The records below are to be retyped in full. Keep every word.

DATA SUPPLIED —
......
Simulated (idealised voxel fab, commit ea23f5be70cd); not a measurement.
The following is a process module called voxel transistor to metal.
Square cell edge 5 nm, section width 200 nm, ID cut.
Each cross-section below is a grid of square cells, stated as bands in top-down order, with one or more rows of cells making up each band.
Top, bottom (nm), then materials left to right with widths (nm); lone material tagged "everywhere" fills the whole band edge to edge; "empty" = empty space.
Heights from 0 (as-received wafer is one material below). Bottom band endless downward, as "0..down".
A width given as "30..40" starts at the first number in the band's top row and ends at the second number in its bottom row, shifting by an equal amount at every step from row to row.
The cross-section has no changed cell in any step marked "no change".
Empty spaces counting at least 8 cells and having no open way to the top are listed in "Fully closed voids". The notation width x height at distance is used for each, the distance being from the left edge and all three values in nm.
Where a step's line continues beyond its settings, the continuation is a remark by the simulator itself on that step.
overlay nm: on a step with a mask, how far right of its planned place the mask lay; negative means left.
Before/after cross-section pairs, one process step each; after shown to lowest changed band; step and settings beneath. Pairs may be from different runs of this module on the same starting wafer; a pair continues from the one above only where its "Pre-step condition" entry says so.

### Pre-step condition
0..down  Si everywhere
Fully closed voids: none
......

TASK SOLUTION —
Simulated (idealised voxel fab, commit ea23f5be70cd); not a measurement.
The following is a process module called voxel transistor to metal.
Square cell edge 5 nm, section width 200 nm, ID cut.
Each cross-section below is a grid of square cells, stated as bands in top-down order, with one or more rows of cells making up each band.
Top, bottom (nm), then materials left to right with widths (nm); lone material tagged "everywhere" fills the whole band edge to edge; "empty" = empty space.
Heights from 0 (as-received wafer is one material below). Bottom band endless downward, as "0..down".
A width given as "30..40" starts at the first number in the band's top row and ends at the second number in its bottom row, shifting by an equal amount at every step from row to row.
The cross-section has no changed cell in any step marked "no change".
Empty spaces counting at least 8 cells and having no open way to the top are listed in "Fully closed voids". The notation width x height at distance is used for each, the distance being from the left edge and all three values in nm.
Where a step's line continues beyond its settings, the continuation is a remark by the simulator itself on that step.
overlay nm: on a step with a mask, how far right of its planned place the mask lay; negative means left.
Before/after cross-section pairs, one process step each; after shown to lowest changed band; step and settings beneath. Pairs may be from different runs of this module on the same starting wafer; a pair continues from the one above only where its "Pre-step condition" entry says so.

### Pre-step condition
0..down  Si everywhere
Fully closed voids: none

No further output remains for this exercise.